*** Opening STORED DATA ***
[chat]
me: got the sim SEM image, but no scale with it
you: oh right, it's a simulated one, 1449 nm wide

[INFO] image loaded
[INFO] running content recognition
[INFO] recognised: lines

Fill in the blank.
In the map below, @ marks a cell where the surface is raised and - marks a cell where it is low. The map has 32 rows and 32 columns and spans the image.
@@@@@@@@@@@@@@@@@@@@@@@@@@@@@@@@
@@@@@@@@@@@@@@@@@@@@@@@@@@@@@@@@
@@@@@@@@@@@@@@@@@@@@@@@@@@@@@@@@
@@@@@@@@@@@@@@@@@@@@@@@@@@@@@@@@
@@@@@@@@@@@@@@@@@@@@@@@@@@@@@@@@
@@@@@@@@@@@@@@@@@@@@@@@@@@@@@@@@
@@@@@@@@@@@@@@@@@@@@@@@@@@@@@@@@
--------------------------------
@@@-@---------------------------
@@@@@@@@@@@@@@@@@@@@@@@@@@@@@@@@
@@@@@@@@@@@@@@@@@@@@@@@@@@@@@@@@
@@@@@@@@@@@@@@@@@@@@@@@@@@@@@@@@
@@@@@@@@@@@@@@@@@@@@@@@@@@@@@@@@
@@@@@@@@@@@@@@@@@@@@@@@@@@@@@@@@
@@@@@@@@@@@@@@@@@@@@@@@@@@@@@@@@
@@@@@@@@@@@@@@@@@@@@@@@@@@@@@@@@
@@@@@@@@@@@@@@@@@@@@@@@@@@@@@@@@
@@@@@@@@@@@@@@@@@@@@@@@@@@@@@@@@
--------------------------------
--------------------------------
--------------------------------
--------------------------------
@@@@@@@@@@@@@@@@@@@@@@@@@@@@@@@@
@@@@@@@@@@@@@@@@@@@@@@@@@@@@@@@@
*** Closing STORED DATA ***

▸ WORK ORDER
Scan the listing above for the line that has "you: oh right, it's", then copy exactly from that line through the line that has "In the map below, @".

▸ TASK OUTPUT
you: oh right, it's a simulated one, 1449 nm wide

[INFO] image loaded
[INFO] running content recognition
[INFO] recognised: lines

Fill in the blank.
In the map below, @ marks a cell where the surface is raised and - marks a cell where it is low. The map has 32 rows and 32 columns and spans the image.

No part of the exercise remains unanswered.